→ **BRIEF**: Print the listing below from its opening line through the line holding "A cross-section is", both ends included.

→ **DATASET**:
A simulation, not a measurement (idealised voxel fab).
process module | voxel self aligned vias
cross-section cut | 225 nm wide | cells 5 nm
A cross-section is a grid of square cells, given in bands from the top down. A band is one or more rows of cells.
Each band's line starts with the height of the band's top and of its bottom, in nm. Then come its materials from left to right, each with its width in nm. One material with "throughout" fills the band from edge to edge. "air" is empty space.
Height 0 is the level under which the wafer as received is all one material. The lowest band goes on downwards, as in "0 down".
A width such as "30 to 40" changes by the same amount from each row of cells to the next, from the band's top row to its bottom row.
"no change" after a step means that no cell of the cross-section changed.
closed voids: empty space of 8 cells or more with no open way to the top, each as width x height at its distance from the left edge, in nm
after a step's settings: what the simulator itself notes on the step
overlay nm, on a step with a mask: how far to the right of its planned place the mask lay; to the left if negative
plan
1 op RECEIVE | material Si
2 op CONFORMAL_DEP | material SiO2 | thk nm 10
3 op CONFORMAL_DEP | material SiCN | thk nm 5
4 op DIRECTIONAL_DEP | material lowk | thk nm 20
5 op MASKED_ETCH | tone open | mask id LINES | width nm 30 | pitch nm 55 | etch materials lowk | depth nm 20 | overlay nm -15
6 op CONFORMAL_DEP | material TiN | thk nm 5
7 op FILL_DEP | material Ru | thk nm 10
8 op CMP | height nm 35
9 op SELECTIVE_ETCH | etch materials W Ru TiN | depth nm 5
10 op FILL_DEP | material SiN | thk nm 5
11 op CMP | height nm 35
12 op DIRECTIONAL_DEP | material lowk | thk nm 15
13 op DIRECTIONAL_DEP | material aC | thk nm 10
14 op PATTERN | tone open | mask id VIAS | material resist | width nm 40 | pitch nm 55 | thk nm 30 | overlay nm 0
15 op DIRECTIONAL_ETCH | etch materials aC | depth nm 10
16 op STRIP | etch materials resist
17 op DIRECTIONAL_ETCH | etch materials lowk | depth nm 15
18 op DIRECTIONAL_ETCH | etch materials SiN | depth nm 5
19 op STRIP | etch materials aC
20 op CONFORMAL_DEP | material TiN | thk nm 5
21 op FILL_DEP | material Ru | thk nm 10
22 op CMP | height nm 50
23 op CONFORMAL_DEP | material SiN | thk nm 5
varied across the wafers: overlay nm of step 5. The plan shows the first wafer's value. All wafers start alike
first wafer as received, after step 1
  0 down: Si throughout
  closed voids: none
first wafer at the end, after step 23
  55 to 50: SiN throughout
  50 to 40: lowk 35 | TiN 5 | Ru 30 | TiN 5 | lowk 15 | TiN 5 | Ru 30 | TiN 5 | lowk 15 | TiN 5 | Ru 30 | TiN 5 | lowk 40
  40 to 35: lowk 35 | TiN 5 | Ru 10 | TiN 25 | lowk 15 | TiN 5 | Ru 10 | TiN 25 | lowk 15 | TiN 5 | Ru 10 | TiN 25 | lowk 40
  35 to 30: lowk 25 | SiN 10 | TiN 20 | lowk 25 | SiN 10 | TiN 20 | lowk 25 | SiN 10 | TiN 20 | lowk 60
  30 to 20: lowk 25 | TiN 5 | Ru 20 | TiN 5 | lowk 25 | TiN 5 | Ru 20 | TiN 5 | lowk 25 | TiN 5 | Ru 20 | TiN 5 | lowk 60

→ **PROBLEM SOLUTION**:
A simulation, not a measurement (idealised voxel fab).
process module | voxel self aligned vias
cross-section cut | 225 nm wide | cells 5 nm
A cross-section is a grid of square cells, given in bands from the top down. A band is one or more rows of cells.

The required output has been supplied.